_EXERCISE_
What follows are records. Restate all of them word for word.

===============

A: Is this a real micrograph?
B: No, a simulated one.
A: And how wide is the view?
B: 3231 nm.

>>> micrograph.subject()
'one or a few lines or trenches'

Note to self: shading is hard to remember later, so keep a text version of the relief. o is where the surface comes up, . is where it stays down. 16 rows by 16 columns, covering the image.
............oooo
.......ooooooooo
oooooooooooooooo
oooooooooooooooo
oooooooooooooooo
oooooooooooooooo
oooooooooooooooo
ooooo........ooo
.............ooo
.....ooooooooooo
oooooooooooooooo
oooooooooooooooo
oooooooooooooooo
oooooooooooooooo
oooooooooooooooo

===============

_ANSWER SECTION_
A: Is this a real micrograph?
B: No, a simulated one.
A: And how wide is the view?
B: 3231 nm.

>>> micrograph.subject()
'one or a few lines or trenches'

Note to self: shading is hard to remember later, so keep a text version of the relief. o is where the surface comes up, . is where it stays down. 16 rows by 16 columns, covering the image.
............oooo
.......ooooooooo
oooooooooooooooo
oooooooooooooooo
oooooooooooooooo
oooooooooooooooo
oooooooooooooooo
ooooo........ooo
.............ooo
.....ooooooooooo
oooooooooooooooo
oooooooooooooooo
oooooooooooooooo
oooooooooooooooo
oooooooooooooooo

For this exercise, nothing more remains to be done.